::::
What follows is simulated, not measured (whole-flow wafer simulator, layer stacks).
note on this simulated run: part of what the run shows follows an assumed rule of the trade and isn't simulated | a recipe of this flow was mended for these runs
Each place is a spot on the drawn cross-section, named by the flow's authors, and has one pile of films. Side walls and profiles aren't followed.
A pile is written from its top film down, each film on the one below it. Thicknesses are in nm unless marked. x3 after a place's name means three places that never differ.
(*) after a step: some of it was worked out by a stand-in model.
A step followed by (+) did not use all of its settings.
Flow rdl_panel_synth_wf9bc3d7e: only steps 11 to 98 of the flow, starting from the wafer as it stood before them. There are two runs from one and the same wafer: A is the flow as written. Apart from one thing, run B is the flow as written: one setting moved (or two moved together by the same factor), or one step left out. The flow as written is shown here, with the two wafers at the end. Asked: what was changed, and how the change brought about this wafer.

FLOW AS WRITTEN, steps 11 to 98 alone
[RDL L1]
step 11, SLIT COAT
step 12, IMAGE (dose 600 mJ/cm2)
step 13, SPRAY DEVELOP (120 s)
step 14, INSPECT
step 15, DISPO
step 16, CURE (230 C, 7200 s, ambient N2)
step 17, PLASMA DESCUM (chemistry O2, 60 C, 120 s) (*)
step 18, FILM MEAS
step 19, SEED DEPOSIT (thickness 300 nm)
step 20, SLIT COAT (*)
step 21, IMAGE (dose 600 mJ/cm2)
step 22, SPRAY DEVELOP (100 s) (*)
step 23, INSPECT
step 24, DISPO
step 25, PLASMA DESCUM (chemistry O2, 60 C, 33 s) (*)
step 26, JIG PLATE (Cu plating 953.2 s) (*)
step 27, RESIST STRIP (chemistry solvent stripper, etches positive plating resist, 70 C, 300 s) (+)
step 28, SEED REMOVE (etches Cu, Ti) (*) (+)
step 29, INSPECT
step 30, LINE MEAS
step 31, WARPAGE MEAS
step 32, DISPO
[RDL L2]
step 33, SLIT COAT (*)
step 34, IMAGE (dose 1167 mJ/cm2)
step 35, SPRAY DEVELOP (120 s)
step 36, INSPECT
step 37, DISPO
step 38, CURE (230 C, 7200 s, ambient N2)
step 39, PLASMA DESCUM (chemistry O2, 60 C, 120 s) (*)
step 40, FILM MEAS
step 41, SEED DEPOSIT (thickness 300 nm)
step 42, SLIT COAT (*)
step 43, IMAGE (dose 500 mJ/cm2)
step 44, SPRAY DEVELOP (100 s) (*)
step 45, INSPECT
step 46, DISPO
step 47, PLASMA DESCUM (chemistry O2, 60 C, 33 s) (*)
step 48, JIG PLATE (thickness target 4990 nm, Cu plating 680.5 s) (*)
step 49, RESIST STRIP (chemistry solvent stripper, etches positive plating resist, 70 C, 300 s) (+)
::::

The response must consist of the lines above, from the first one through the line containing "Flow rdl_panel_synth_wf9bc3d7e: only", reproduced exactly.

What follows is simulated, not measured (whole-flow wafer simulator, layer stacks).
note on this simulated run: part of what the run shows follows an assumed rule of the trade and isn't simulated | a recipe of this flow was mended for these runs
Each place is a spot on the drawn cross-section, named by the flow's authors, and has one pile of films. Side walls and profiles aren't followed.
A pile is written from its top film down, each film on the one below it. Thicknesses are in nm unless marked. x3 after a place's name means three places that never differ.
(*) after a step: some of it was worked out by a stand-in model.
A step followed by (+) did not use all of its settings.
Flow rdl_panel_synth_wf9bc3d7e: only steps 11 to 98 of the flow, starting from the wafer as it stood before them. There are two runs from one and the same wafer: A is the flow as written. Apart from one thing, run B is the flow as written: one setting moved (or two moved together by the same factor), or one step left out. The flow as written is shown here, with the two wafers at the end. Asked: what was changed, and how the change brought about this wafer.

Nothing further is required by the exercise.